* _EXTRACTED DATA_
• • • • •
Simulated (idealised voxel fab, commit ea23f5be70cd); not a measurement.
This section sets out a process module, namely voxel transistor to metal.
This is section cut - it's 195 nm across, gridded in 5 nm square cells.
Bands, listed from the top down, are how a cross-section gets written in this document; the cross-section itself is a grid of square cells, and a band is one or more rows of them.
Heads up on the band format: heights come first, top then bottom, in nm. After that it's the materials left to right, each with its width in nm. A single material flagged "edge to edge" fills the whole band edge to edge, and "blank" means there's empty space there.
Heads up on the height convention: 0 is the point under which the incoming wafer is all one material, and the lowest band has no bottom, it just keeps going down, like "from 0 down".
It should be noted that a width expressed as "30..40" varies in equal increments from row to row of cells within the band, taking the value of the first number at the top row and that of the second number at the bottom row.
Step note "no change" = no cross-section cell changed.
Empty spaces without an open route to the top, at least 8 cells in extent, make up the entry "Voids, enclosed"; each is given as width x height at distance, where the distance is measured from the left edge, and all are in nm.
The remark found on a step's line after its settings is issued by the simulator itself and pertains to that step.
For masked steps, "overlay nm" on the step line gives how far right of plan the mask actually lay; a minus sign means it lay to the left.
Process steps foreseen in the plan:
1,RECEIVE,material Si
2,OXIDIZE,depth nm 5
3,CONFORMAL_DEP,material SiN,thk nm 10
• • • • •

* _WORK ORDER_
Return the whole listing, word for word.

* _EXERCISE SOLUTION_
Simulated (idealised voxel fab, commit ea23f5be70cd); not a measurement.
This section sets out a process module, namely voxel transistor to metal.
This is section cut - it's 195 nm across, gridded in 5 nm square cells.
Bands, listed from the top down, are how a cross-section gets written in this document; the cross-section itself is a grid of square cells, and a band is one or more rows of them.
Heads up on the band format: heights come first, top then bottom, in nm. After that it's the materials left to right, each with its width in nm. A single material flagged "edge to edge" fills the whole band edge to edge, and "blank" means there's empty space there.
Heads up on the height convention: 0 is the point under which the incoming wafer is all one material, and the lowest band has no bottom, it just keeps going down, like "from 0 down".
It should be noted that a width expressed as "30..40" varies in equal increments from row to row of cells within the band, taking the value of the first number at the top row and that of the second number at the bottom row.
Step note "no change" = no cross-section cell changed.
Empty spaces without an open route to the top, at least 8 cells in extent, make up the entry "Voids, enclosed"; each is given as width x height at distance, where the distance is measured from the left edge, and all are in nm.
The remark found on a step's line after its settings is issued by the simulator itself and pertains to that step.
For masked steps, "overlay nm" on the step line gives how far right of plan the mask actually lay; a minus sign means it lay to the left.
Process steps foreseen in the plan:
1,RECEIVE,material Si
2,OXIDIZE,depth nm 5
3,CONFORMAL_DEP,material SiN,thk nm 10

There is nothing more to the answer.